### Stored data

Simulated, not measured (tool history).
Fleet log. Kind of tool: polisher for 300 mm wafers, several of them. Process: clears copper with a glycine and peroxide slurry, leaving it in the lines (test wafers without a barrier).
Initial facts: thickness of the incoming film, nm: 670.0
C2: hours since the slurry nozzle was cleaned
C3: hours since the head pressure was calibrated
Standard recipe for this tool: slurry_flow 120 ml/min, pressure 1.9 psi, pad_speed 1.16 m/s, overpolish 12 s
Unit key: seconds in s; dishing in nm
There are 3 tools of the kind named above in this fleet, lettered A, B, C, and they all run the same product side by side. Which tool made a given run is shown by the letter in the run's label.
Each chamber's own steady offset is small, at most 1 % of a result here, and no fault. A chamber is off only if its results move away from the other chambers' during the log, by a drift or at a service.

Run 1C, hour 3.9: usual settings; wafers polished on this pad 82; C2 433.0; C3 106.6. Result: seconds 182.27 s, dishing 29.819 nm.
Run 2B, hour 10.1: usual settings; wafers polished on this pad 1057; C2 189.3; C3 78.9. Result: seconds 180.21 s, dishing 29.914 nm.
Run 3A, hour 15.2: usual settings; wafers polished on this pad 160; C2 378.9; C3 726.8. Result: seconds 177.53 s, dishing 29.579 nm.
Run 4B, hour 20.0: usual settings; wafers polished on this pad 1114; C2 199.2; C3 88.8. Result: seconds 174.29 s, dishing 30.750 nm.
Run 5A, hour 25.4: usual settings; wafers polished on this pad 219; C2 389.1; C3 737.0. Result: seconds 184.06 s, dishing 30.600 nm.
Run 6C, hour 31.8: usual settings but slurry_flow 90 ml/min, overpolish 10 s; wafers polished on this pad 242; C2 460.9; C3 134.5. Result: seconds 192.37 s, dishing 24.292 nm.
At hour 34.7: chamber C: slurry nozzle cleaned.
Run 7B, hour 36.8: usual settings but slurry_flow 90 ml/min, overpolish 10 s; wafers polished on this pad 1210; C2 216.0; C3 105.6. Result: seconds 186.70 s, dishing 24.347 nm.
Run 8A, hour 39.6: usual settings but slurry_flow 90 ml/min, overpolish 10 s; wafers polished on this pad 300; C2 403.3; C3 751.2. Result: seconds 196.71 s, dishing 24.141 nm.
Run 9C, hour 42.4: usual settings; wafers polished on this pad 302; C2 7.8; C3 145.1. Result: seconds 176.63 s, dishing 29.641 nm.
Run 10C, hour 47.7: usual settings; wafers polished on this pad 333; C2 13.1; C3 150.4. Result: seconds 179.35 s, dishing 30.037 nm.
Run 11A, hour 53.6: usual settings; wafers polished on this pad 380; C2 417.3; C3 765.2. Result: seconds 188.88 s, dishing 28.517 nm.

######

_Work instruction:_
Repeat the material word for word from its opening line up to and including the line containing "Fleet log. Kind".

_Exercise response:_
Simulated, not measured (tool history).
Fleet log. Kind of tool: polisher for 300 mm wafers, several of them. Process: clears copper with a glycine and peroxide slurry, leaving it in the lines (test wafers without a barrier).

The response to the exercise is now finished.